Exactly repeat the full listing that follows.

**Excerpted records**
════════

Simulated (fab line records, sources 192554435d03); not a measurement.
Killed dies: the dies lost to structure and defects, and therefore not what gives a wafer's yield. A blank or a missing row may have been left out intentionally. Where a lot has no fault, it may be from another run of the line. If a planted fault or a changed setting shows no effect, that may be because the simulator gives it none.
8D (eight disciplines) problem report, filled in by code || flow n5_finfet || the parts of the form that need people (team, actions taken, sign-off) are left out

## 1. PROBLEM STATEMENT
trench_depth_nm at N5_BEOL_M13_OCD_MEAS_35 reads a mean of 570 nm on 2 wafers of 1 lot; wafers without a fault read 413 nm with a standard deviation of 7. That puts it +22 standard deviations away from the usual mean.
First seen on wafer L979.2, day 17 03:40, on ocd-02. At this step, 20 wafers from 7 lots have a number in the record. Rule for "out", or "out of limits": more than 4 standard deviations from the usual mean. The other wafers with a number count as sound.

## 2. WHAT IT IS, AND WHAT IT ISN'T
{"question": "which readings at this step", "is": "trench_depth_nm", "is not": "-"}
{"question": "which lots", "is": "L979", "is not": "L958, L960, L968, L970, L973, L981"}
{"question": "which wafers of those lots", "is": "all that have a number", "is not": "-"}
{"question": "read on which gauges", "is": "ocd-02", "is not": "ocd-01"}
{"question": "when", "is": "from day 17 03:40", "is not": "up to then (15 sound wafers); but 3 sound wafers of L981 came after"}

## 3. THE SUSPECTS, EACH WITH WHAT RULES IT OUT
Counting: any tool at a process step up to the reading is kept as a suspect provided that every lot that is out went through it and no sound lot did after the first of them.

════════

**Problem solution**
Simulated (fab line records, sources 192554435d03); not a measurement.
Killed dies: the dies lost to structure and defects, and therefore not what gives a wafer's yield. A blank or a missing row may have been left out intentionally. Where a lot has no fault, it may be from another run of the line. If a planted fault or a changed setting shows no effect, that may be because the simulator gives it none.
8D (eight disciplines) problem report, filled in by code || flow n5_finfet || the parts of the form that need people (team, actions taken, sign-off) are left out

## 1. PROBLEM STATEMENT
trench_depth_nm at N5_BEOL_M13_OCD_MEAS_35 reads a mean of 570 nm on 2 wafers of 1 lot; wafers without a fault read 413 nm with a standard deviation of 7. That puts it +22 standard deviations away from the usual mean.
First seen on wafer L979.2, day 17 03:40, on ocd-02. At this step, 20 wafers from 7 lots have a number in the record. Rule for "out", or "out of limits": more than 4 standard deviations from the usual mean. The other wafers with a number count as sound.

## 2. WHAT IT IS, AND WHAT IT ISN'T
{"question": "which readings at this step", "is": "trench_depth_nm", "is not": "-"}
{"question": "which lots", "is": "L979", "is not": "L958, L960, L968, L970, L973, L981"}
{"question": "which wafers of those lots", "is": "all that have a number", "is not": "-"}
{"question": "read on which gauges", "is": "ocd-02", "is not": "ocd-01"}
{"question": "when", "is": "from day 17 03:40", "is not": "up to then (15 sound wafers); but 3 sound wafers of L981 came after"}

## 3. THE SUSPECTS, EACH WITH WHAT RULES IT OUT
Counting: any tool at a process step up to the reading is kept as a suspect provided that every lot that is out went through it and no sound lot did after the first of them.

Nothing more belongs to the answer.